Dataset excerpts:
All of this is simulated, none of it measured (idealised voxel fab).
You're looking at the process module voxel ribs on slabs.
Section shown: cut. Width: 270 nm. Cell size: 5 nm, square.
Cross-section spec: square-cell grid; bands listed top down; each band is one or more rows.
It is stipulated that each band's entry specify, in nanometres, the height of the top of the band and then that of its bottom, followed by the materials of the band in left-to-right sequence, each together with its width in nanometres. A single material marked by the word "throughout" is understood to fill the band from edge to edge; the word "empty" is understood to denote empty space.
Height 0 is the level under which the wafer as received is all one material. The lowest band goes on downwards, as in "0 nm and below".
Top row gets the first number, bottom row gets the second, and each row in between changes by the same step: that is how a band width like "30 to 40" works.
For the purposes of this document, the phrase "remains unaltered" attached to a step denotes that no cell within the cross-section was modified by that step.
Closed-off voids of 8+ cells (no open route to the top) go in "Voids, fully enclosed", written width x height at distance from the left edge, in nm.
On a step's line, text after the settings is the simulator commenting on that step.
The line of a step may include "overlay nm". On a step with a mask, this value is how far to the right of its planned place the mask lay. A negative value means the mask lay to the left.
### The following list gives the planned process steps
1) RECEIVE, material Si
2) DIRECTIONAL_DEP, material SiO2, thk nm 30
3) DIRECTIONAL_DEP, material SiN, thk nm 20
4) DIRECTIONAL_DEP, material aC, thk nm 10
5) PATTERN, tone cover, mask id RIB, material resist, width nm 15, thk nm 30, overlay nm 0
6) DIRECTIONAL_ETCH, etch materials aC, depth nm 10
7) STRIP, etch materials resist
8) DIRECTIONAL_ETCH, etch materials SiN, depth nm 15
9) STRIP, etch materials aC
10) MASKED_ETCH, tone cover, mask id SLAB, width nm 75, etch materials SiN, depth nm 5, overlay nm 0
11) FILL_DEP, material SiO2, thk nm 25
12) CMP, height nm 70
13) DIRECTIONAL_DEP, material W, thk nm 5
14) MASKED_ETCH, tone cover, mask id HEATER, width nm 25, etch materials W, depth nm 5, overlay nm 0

Work request: Return exactly the lines from the beginning of the data above through the one containing "Height 0 is", please. Include both end lines and add nothing else.

Answer section:
All of this is simulated, none of it measured (idealised voxel fab).
You're looking at the process module voxel ribs on slabs.
Section shown: cut. Width: 270 nm. Cell size: 5 nm, square.
Cross-section spec: square-cell grid; bands listed top down; each band is one or more rows.
It is stipulated that each band's entry specify, in nanometres, the height of the top of the band and then that of its bottom, followed by the materials of the band in left-to-right sequence, each together with its width in nanometres. A single material marked by the word "throughout" is understood to fill the band from edge to edge; the word "empty" is understood to denote empty space.
Height 0 is the level under which the wafer as received is all one material. The lowest band goes on downwards, as in "0 nm and below".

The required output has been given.